******

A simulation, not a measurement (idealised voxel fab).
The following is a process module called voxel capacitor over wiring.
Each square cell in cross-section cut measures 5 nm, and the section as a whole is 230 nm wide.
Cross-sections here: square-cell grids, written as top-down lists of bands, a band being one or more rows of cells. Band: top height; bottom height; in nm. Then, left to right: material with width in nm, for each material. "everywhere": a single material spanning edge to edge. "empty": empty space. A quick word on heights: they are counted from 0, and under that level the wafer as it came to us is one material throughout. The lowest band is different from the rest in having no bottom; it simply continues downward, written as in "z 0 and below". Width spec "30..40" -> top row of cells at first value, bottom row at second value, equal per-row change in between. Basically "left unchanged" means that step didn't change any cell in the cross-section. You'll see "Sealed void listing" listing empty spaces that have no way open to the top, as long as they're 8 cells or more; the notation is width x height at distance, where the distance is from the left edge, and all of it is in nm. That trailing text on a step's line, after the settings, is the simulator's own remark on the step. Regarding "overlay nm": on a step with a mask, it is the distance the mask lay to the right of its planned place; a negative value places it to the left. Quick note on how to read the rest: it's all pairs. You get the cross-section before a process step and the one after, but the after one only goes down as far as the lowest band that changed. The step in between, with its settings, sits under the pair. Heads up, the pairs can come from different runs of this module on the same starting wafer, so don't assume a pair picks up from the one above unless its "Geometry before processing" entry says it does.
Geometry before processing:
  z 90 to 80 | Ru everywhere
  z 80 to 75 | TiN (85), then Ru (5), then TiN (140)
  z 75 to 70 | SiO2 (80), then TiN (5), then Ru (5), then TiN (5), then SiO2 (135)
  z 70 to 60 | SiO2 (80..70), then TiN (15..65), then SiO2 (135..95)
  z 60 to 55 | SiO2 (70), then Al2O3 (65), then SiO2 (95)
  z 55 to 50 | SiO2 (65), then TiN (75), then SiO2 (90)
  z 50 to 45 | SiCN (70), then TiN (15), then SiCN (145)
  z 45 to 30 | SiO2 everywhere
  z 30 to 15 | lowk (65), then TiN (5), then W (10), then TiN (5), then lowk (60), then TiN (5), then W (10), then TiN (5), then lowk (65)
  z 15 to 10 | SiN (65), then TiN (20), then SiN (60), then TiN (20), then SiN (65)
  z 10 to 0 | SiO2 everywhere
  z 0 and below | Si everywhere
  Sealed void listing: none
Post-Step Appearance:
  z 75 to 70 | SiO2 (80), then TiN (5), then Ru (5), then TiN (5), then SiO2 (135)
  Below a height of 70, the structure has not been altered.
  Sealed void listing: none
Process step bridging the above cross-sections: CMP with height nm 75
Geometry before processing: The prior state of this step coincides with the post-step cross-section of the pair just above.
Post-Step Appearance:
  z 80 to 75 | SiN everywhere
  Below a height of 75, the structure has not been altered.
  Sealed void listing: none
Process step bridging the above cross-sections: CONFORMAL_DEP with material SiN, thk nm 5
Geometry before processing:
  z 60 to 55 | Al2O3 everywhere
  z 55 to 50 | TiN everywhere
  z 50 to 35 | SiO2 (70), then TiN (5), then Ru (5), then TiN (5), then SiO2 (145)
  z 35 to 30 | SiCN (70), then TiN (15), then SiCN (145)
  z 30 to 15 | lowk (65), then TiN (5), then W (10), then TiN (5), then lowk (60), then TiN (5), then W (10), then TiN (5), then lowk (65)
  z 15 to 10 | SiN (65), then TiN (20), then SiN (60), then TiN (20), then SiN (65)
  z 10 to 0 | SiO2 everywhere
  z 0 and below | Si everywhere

******

All that should appear in the response is the run of lines from the first line of the entries through the line containing "z 80 to 75 | TiN", copied exactly.

EXERCISE ANSWER>
A simulation, not a measurement (idealised voxel fab).
The following is a process module called voxel capacitor over wiring.
Each square cell in cross-section cut measures 5 nm, and the section as a whole is 230 nm wide.
Cross-sections here: square-cell grids, written as top-down lists of bands, a band being one or more rows of cells. Band: top height; bottom height; in nm. Then, left to right: material with width in nm, for each material. "everywhere": a single material spanning edge to edge. "empty": empty space. A quick word on heights: they are counted from 0, and under that level the wafer as it came to us is one material throughout. The lowest band is different from the rest in having no bottom; it simply continues downward, written as in "z 0 and below". Width spec "30..40" -> top row of cells at first value, bottom row at second value, equal per-row change in between. Basically "left unchanged" means that step didn't change any cell in the cross-section. You'll see "Sealed void listing" listing empty spaces that have no way open to the top, as long as they're 8 cells or more; the notation is width x height at distance, where the distance is from the left edge, and all of it is in nm. That trailing text on a step's line, after the settings, is the simulator's own remark on the step. Regarding "overlay nm": on a step with a mask, it is the distance the mask lay to the right of its planned place; a negative value places it to the left. Quick note on how to read the rest: it's all pairs. You get the cross-section before a process step and the one after, but the after one only goes down as far as the lowest band that changed. The step in between, with its settings, sits under the pair. Heads up, the pairs can come from different runs of this module on the same starting wafer, so don't assume a pair picks up from the one above unless its "Geometry before processing" entry says it does.
Geometry before processing:
  z 90 to 80 | Ru everywhere
  z 80 to 75 | TiN (85), then Ru (5), then TiN (140)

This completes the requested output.